* **Work item**
Every line from the start of the records below to the line containing "1 RECEIVE [material Si]" should be retyped exactly, that line included, and no others.

=== Begin Enclosure ===

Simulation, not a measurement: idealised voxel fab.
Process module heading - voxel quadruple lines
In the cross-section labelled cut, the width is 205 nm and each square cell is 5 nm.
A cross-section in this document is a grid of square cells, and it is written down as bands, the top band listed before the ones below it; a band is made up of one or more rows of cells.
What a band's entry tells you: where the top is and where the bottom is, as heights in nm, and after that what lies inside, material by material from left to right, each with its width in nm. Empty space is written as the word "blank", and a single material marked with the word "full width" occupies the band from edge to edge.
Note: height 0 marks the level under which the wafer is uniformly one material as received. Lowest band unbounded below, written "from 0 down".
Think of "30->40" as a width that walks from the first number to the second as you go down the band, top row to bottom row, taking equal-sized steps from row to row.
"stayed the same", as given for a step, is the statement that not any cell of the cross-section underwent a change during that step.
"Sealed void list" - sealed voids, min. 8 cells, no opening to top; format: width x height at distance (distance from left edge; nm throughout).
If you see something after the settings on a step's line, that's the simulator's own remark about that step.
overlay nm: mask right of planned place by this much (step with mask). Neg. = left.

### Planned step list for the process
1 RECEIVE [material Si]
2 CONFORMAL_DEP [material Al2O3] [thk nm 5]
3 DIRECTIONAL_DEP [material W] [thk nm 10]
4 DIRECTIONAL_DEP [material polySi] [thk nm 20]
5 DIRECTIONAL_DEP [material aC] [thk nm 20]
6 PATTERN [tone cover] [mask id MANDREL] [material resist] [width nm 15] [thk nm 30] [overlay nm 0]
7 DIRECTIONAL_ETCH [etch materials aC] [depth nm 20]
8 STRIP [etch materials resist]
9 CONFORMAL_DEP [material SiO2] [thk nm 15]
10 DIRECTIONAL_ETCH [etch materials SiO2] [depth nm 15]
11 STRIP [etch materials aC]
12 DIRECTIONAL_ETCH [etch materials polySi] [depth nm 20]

=== End Enclosure ===

* **Response area**
Simulation, not a measurement: idealised voxel fab.
Process module heading - voxel quadruple lines
In the cross-section labelled cut, the width is 205 nm and each square cell is 5 nm.
A cross-section in this document is a grid of square cells, and it is written down as bands, the top band listed before the ones below it; a band is made up of one or more rows of cells.
What a band's entry tells you: where the top is and where the bottom is, as heights in nm, and after that what lies inside, material by material from left to right, each with its width in nm. Empty space is written as the word "blank", and a single material marked with the word "full width" occupies the band from edge to edge.
Note: height 0 marks the level under which the wafer is uniformly one material as received. Lowest band unbounded below, written "from 0 down".
Think of "30->40" as a width that walks from the first number to the second as you go down the band, top row to bottom row, taking equal-sized steps from row to row.
"stayed the same", as given for a step, is the statement that not any cell of the cross-section underwent a change during that step.
"Sealed void list" - sealed voids, min. 8 cells, no opening to top; format: width x height at distance (distance from left edge; nm throughout).
If you see something after the settings on a step's line, that's the simulator's own remark about that step.
overlay nm: mask right of planned place by this much (step with mask). Neg. = left.

### Planned step list for the process
1 RECEIVE [material Si]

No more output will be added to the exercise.